> _WORK REQUEST_
From the first record below to the last, retype each one exactly.

> _GIVEN RECORDS_
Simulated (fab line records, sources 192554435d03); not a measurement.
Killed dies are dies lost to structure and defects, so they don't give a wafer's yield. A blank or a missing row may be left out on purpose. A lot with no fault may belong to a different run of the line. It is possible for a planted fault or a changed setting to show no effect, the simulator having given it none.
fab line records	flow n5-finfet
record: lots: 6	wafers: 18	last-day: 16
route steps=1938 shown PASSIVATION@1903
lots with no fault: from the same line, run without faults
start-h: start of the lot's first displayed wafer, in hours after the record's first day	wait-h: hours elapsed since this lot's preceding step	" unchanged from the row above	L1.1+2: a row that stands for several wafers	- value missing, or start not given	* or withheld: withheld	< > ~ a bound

> _ANSWER SECTION_
Simulated (fab line records, sources 192554435d03); not a measurement.
Killed dies are dies lost to structure and defects, so they don't give a wafer's yield. A blank or a missing row may be left out on purpose. A lot with no fault may belong to a different run of the line. It is possible for a planted fault or a changed setting to show no effect, the simulator having given it none.
fab line records	flow n5-finfet
record: lots: 6	wafers: 18	last-day: 16
route steps=1938 shown PASSIVATION@1903
lots with no fault: from the same line, run without faults
start-h: start of the lot's first displayed wafer, in hours after the record's first day	wait-h: hours elapsed since this lot's preceding step	" unchanged from the row above	L1.1+2: a row that stands for several wafers	- value missing, or start not given	* or withheld: withheld	< > ~ a bound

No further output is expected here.